• _Information provided_:
______

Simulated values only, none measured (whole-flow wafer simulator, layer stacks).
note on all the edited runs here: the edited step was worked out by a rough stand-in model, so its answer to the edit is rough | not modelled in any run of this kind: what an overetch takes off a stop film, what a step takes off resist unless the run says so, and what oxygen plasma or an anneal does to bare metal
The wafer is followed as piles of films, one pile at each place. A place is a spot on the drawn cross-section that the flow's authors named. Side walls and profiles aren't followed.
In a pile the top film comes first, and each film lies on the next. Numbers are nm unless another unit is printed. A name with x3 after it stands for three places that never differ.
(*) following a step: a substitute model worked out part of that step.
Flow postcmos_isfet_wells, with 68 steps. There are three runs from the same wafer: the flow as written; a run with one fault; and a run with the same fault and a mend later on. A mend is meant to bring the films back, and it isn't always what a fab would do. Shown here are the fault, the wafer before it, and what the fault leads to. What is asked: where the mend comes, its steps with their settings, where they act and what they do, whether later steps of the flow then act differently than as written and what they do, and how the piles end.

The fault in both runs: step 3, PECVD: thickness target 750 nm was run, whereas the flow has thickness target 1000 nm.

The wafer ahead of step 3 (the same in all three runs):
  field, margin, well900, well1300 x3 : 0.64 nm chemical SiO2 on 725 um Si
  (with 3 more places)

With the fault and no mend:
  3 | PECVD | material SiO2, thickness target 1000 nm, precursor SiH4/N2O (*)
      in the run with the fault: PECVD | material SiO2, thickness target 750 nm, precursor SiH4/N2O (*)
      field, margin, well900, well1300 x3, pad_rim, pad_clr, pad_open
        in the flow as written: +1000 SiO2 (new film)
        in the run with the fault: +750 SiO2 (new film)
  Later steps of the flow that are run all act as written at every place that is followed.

______

• _Work request_:
All of the data is to be written out again, word for word.

• _Answer space_:
Simulated values only, none measured (whole-flow wafer simulator, layer stacks).
note on all the edited runs here: the edited step was worked out by a rough stand-in model, so its answer to the edit is rough | not modelled in any run of this kind: what an overetch takes off a stop film, what a step takes off resist unless the run says so, and what oxygen plasma or an anneal does to bare metal
The wafer is followed as piles of films, one pile at each place. A place is a spot on the drawn cross-section that the flow's authors named. Side walls and profiles aren't followed.
In a pile the top film comes first, and each film lies on the next. Numbers are nm unless another unit is printed. A name with x3 after it stands for three places that never differ.
(*) following a step: a substitute model worked out part of that step.
Flow postcmos_isfet_wells, with 68 steps. There are three runs from the same wafer: the flow as written; a run with one fault; and a run with the same fault and a mend later on. A mend is meant to bring the films back, and it isn't always what a fab would do. Shown here are the fault, the wafer before it, and what the fault leads to. What is asked: where the mend comes, its steps with their settings, where they act and what they do, whether later steps of the flow then act differently than as written and what they do, and how the piles end.

The fault in both runs: step 3, PECVD: thickness target 750 nm was run, whereas the flow has thickness target 1000 nm.

The wafer ahead of step 3 (the same in all three runs):
  field, margin, well900, well1300 x3 : 0.64 nm chemical SiO2 on 725 um Si
  (with 3 more places)

With the fault and no mend:
  3 | PECVD | material SiO2, thickness target 1000 nm, precursor SiH4/N2O (*)
      in the run with the fault: PECVD | material SiO2, thickness target 750 nm, precursor SiH4/N2O (*)
      field, margin, well900, well1300 x3, pad_rim, pad_clr, pad_open
        in the flow as written: +1000 SiO2 (new film)
        in the run with the fault: +750 SiO2 (new film)
  Later steps of the flow that are run all act as written at every place that is followed.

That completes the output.